### Provided records
┄┄┄┄┄┄┄┄┄┄┄┄┄┄┄┄┄┄┄┄

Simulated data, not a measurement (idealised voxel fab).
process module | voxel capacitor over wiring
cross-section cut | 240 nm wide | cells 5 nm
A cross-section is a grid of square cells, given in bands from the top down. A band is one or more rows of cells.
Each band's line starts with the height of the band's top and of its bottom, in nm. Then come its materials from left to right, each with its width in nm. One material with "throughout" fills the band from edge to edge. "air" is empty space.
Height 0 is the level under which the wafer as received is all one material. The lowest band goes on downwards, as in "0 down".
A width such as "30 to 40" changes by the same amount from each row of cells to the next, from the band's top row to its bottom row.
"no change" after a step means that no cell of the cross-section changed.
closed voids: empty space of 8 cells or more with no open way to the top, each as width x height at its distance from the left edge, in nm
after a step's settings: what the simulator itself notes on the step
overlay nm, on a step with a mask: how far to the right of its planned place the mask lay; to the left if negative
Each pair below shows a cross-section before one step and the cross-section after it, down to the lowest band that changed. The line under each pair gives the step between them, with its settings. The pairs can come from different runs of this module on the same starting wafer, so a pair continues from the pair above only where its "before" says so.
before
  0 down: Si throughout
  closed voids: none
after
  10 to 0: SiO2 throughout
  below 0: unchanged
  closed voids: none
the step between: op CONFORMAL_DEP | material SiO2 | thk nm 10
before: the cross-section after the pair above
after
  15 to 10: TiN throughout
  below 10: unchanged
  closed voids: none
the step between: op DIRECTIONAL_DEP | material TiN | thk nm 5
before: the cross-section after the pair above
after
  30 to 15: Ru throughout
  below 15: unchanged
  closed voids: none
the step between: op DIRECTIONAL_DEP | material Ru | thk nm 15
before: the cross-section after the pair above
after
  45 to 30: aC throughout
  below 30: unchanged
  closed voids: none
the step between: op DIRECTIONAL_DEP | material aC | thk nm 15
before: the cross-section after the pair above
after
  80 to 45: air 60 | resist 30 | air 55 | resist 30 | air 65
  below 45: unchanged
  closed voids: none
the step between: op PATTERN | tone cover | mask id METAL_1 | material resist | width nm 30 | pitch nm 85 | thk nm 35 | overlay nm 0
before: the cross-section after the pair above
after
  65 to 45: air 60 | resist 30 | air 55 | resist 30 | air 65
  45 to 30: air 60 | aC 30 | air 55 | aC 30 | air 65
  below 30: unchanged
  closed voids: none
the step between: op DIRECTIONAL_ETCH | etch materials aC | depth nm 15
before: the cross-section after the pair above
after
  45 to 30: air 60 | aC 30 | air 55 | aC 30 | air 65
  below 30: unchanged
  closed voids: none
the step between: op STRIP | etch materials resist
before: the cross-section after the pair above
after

┄┄┄┄┄┄┄┄┄┄┄┄┄┄┄┄┄┄┄┄

### Work instruction
Take the lines above from the one containing "the cross-section changed." to the one containing "after a step's" and retype them exactly, both ends included, with nothing added.

### Expected answer
"no change" after a step means that no cell of the cross-section changed.
closed voids: empty space of 8 cells or more with no open way to the top, each as width x height at its distance from the left edge, in nm
after a step's settings: what the simulator itself notes on the step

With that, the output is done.